WORK INSTRUCTION: Take the data from its first line. Print each line exactly until the line containing "The figure presents" has been printed too.

DATASET EXTRACT:
---------------

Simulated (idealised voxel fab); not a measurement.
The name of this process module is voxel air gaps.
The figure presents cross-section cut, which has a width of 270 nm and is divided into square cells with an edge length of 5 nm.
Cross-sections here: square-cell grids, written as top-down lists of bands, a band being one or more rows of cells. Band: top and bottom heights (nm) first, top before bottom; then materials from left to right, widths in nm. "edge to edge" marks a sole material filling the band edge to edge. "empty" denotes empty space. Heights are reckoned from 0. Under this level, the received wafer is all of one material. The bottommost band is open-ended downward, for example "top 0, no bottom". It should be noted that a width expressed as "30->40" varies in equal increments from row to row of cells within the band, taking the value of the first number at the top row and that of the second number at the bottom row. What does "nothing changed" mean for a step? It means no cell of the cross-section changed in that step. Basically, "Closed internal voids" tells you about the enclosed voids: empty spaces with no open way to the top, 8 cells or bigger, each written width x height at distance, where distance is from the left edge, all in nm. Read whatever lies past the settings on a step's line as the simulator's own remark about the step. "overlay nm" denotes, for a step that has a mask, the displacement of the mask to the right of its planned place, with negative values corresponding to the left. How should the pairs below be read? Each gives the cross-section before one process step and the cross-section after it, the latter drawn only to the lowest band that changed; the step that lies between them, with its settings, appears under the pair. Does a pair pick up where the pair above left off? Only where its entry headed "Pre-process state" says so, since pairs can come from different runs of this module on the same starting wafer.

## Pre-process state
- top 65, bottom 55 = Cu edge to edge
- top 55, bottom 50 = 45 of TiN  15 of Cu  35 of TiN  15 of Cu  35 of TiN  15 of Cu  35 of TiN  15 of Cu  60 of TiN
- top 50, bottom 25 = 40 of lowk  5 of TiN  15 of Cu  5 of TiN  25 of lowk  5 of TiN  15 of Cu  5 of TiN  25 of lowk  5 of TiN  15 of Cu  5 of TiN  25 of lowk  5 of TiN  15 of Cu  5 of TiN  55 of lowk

---------------

REPLY:
Simulated (idealised voxel fab); not a measurement.
The name of this process module is voxel air gaps.
The figure presents cross-section cut, which has a width of 270 nm and is divided into square cells with an edge length of 5 nm.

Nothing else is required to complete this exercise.